## Brief
Nothing is needed except the lines below that run from the one with "route steps=602 shown" through the one with "lots that met", repeated exactly.

## Exercise data
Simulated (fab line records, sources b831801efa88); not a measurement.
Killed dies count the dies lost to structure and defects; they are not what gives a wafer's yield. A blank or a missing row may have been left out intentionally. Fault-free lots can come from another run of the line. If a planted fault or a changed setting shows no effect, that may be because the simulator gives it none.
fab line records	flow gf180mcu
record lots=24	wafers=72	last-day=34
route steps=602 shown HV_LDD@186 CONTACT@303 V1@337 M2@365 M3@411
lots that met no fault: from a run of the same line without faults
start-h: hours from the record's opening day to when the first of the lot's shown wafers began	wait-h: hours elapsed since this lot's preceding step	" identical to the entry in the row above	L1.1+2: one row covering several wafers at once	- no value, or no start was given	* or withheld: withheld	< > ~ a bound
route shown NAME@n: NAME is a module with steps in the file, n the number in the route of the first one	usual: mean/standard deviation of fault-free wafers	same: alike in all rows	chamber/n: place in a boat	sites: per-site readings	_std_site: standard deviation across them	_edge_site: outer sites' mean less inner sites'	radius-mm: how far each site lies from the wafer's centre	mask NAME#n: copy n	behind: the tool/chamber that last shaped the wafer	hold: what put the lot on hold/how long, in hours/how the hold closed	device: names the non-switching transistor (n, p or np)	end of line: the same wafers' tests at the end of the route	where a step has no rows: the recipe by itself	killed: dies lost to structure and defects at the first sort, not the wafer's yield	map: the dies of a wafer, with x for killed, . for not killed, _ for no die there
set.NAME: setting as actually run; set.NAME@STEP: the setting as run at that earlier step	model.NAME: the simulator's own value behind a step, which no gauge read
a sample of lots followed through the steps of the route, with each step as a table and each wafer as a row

## Task solution
route steps=602 shown HV_LDD@186 CONTACT@303 V1@337 M2@365 M3@411
lots that met no fault: from a run of the same line without faults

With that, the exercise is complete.